> [Extracted material]

=======

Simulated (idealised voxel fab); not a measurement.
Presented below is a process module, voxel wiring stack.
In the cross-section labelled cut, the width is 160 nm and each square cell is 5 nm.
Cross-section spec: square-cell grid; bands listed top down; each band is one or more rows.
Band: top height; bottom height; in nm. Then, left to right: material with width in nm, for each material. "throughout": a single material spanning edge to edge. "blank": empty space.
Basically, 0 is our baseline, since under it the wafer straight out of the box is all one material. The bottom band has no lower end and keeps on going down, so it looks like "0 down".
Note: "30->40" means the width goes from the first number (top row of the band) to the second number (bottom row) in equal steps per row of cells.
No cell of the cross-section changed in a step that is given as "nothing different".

=======

The reply must present every entry, transcribed with its exact wording.

Simulated (idealised voxel fab); not a measurement.
Presented below is a process module, voxel wiring stack.
In the cross-section labelled cut, the width is 160 nm and each square cell is 5 nm.
Cross-section spec: square-cell grid; bands listed top down; each band is one or more rows.
Band: top height; bottom height; in nm. Then, left to right: material with width in nm, for each material. "throughout": a single material spanning edge to edge. "blank": empty space.
Basically, 0 is our baseline, since under it the wafer straight out of the box is all one material. The bottom band has no lower end and keeps on going down, so it looks like "0 down".
Note: "30->40" means the width goes from the first number (top row of the band) to the second number (bottom row) in equal steps per row of cells.
No cell of the cross-section changed in a step that is given as "nothing different".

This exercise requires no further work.